--- PROVIDED INFORMATION Enclosed Below ---
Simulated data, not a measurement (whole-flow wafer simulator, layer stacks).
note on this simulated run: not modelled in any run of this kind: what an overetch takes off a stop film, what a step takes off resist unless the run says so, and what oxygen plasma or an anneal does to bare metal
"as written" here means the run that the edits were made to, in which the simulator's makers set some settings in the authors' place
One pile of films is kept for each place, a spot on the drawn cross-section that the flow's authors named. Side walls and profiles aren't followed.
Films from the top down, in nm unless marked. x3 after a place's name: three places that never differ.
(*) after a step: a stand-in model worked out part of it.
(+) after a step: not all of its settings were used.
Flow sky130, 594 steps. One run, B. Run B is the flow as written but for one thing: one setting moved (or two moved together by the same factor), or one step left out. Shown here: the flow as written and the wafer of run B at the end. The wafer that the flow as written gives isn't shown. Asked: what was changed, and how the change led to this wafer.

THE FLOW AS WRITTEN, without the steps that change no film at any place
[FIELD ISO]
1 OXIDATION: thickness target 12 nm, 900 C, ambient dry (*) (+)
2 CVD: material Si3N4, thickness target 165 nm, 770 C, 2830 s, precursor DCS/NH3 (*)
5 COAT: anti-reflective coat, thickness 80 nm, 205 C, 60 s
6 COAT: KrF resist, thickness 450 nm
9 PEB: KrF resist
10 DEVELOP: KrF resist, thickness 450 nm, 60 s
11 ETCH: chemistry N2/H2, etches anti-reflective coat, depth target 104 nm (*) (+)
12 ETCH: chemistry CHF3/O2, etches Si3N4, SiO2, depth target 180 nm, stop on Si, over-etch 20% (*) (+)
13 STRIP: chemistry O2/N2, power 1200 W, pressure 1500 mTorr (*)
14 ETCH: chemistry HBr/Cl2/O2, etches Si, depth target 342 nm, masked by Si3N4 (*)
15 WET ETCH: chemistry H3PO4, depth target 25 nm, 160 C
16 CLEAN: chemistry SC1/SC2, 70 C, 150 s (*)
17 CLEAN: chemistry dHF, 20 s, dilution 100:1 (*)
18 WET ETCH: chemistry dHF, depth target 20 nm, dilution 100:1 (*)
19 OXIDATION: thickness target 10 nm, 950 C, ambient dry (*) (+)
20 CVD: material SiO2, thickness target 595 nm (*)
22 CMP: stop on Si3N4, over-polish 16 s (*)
--- End of Enclosed PROVIDED INFORMATION ---

WORK INSTRUCTION: Print exactly the lines of the listing above starting at the line containing "15 WET ETCH: chemistry" and ending at the line containing "20 CVD: material", both included.

ANSWER AREA:
15 WET ETCH: chemistry H3PO4, depth target 25 nm, 160 C
16 CLEAN: chemistry SC1/SC2, 70 C, 150 s (*)
17 CLEAN: chemistry dHF, 20 s, dilution 100:1 (*)
18 WET ETCH: chemistry dHF, depth target 20 nm, dilution 100:1 (*)
19 OXIDATION: thickness target 10 nm, 950 C, ambient dry (*) (+)
20 CVD: material SiO2, thickness target 595 nm (*)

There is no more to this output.